------------------------------------

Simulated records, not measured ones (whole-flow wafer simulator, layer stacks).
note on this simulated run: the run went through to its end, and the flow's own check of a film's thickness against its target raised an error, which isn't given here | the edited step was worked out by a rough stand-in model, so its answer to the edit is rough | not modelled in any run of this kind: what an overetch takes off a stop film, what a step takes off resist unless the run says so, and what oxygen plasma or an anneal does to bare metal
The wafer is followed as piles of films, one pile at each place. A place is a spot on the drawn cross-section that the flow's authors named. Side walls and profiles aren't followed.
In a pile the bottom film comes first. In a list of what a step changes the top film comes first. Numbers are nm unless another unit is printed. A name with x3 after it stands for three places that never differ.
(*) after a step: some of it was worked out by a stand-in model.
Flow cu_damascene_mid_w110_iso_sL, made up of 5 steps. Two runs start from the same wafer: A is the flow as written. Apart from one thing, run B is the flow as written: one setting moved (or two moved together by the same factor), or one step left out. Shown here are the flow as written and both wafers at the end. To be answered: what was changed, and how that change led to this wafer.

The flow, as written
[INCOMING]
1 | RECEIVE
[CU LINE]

------------------------------------

Your answer should be the full set of records, printed exactly.

Simulated records, not measured ones (whole-flow wafer simulator, layer stacks).
note on this simulated run: the run went through to its end, and the flow's own check of a film's thickness against its target raised an error, which isn't given here | the edited step was worked out by a rough stand-in model, so its answer to the edit is rough | not modelled in any run of this kind: what an overetch takes off a stop film, what a step takes off resist unless the run says so, and what oxygen plasma or an anneal does to bare metal
The wafer is followed as piles of films, one pile at each place. A place is a spot on the drawn cross-section that the flow's authors named. Side walls and profiles aren't followed.
In a pile the bottom film comes first. In a list of what a step changes the top film comes first. Numbers are nm unless another unit is printed. A name with x3 after it stands for three places that never differ.
(*) after a step: some of it was worked out by a stand-in model.
Flow cu_damascene_mid_w110_iso_sL, made up of 5 steps. Two runs start from the same wafer: A is the flow as written. Apart from one thing, run B is the flow as written: one setting moved (or two moved together by the same factor), or one step left out. Shown here are the flow as written and both wafers at the end. To be answered: what was changed, and how that change led to this wafer.

The flow, as written
[INCOMING]
1 | RECEIVE
[CU LINE]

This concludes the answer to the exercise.